Action item:
Every line of the data must appear again in the answer, exactly as written.

Provided material:
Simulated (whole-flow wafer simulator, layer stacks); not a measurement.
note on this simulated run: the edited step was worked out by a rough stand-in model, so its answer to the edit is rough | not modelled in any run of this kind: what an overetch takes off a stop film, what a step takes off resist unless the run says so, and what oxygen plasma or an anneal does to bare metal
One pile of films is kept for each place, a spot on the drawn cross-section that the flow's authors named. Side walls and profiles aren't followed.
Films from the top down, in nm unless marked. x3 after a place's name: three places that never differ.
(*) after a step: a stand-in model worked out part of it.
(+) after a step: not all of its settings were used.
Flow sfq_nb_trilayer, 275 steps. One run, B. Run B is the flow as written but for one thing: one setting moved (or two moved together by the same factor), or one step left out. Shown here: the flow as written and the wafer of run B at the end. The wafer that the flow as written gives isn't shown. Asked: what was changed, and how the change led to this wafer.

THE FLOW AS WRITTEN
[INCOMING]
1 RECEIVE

Written solution:
Simulated (whole-flow wafer simulator, layer stacks); not a measurement.
note on this simulated run: the edited step was worked out by a rough stand-in model, so its answer to the edit is rough | not modelled in any run of this kind: what an overetch takes off a stop film, what a step takes off resist unless the run says so, and what oxygen plasma or an anneal does to bare metal
One pile of films is kept for each place, a spot on the drawn cross-section that the flow's authors named. Side walls and profiles aren't followed.
Films from the top down, in nm unless marked. x3 after a place's name: three places that never differ.
(*) after a step: a stand-in model worked out part of it.
(+) after a step: not all of its settings were used.
Flow sfq_nb_trilayer, 275 steps. One run, B. Run B is the flow as written but for one thing: one setting moved (or two moved together by the same factor), or one step left out. Shown here: the flow as written and the wafer of run B at the end. The wafer that the flow as written gives isn't shown. Asked: what was changed, and how the change led to this wafer.

THE FLOW AS WRITTEN
[INCOMING]
1 RECEIVE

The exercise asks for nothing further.